# [DATA EXTRACTS]
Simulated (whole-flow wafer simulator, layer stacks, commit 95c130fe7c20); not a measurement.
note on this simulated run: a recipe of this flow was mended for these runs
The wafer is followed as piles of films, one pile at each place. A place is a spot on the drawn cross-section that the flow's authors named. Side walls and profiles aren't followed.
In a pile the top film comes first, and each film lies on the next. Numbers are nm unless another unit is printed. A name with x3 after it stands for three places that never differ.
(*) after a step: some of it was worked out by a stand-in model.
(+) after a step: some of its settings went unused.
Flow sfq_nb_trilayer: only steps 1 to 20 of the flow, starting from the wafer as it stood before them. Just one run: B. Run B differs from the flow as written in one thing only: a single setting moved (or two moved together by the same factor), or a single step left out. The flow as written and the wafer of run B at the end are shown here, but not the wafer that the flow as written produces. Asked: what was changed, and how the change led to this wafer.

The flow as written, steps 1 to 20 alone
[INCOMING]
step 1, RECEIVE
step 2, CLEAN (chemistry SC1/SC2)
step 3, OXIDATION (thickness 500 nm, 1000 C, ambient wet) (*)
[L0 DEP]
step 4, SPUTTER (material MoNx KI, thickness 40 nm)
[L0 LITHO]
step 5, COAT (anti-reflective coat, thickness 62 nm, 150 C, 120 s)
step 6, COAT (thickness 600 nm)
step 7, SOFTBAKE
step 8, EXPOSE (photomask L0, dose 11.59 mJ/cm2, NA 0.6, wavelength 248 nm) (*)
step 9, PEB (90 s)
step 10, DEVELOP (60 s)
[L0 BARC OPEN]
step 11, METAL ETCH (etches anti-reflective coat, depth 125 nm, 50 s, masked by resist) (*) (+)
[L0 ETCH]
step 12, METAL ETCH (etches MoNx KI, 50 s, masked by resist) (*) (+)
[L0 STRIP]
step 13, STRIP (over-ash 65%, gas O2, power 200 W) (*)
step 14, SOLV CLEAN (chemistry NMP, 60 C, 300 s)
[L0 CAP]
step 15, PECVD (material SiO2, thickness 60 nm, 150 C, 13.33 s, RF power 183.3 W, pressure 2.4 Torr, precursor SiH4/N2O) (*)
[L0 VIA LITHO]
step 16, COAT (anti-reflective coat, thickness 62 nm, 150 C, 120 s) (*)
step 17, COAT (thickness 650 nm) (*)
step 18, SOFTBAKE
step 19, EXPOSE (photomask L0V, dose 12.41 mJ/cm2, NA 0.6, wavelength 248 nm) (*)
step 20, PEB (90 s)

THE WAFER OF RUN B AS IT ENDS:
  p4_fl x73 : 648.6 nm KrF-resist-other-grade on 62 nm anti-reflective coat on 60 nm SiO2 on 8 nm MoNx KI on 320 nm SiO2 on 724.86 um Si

# [ACTION ITEM]
The reply should hold only the lines from the beginning of the listing above through the line with "(+) after a", each one written exactly as it appears.

# [WRITTEN REPLY]
Simulated (whole-flow wafer simulator, layer stacks, commit 95c130fe7c20); not a measurement.
note on this simulated run: a recipe of this flow was mended for these runs
The wafer is followed as piles of films, one pile at each place. A place is a spot on the drawn cross-section that the flow's authors named. Side walls and profiles aren't followed.
In a pile the top film comes first, and each film lies on the next. Numbers are nm unless another unit is printed. A name with x3 after it stands for three places that never differ.
(*) after a step: some of it was worked out by a stand-in model.
(+) after a step: some of its settings went unused.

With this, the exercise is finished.